MATERIAL PROVIDED
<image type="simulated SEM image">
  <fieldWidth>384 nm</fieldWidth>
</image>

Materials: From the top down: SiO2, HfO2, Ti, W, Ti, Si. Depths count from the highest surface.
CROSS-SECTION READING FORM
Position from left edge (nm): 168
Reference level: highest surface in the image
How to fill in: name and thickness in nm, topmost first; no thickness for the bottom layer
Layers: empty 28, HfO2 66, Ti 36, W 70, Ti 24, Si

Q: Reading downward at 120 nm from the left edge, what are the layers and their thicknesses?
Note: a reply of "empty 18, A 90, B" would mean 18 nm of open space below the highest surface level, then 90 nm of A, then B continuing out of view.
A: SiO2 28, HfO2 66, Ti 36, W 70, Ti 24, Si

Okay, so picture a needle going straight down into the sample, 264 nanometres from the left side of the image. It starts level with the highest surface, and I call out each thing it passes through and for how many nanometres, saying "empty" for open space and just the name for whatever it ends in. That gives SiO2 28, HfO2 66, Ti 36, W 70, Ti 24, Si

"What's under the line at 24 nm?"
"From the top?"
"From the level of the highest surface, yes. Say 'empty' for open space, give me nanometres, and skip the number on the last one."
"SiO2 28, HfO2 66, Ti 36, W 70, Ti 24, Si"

BRIEF
Please retype all of the lines above exactly as they stand.

WRITTEN RESPONSE
<image type="simulated SEM image">
  <fieldWidth>384 nm</fieldWidth>
</image>

Materials: From the top down: SiO2, HfO2, Ti, W, Ti, Si. Depths count from the highest surface.
CROSS-SECTION READING FORM
Position from left edge (nm): 168
Reference level: highest surface in the image
How to fill in: name and thickness in nm, topmost first; no thickness for the bottom layer
Layers: empty 28, HfO2 66, Ti 36, W 70, Ti 24, Si

Q: Reading downward at 120 nm from the left edge, what are the layers and their thicknesses?
Note: a reply of "empty 18, A 90, B" would mean 18 nm of open space below the highest surface level, then 90 nm of A, then B continuing out of view.
A: SiO2 28, HfO2 66, Ti 36, W 70, Ti 24, Si

Okay, so picture a needle going straight down into the sample, 264 nanometres from the left side of the image. It starts level with the highest surface, and I call out each thing it passes through and for how many nanometres, saying "empty" for open space and just the name for whatever it ends in. That gives SiO2 28, HfO2 66, Ti 36, W 70, Ti 24, Si

"What's under the line at 24 nm?"
"From the top?"
"From the level of the highest surface, yes. Say 'empty' for open space, give me nanometres, and skip the number on the last one."
"SiO2 28, HfO2 66, Ti 36, W 70, Ti 24, Si"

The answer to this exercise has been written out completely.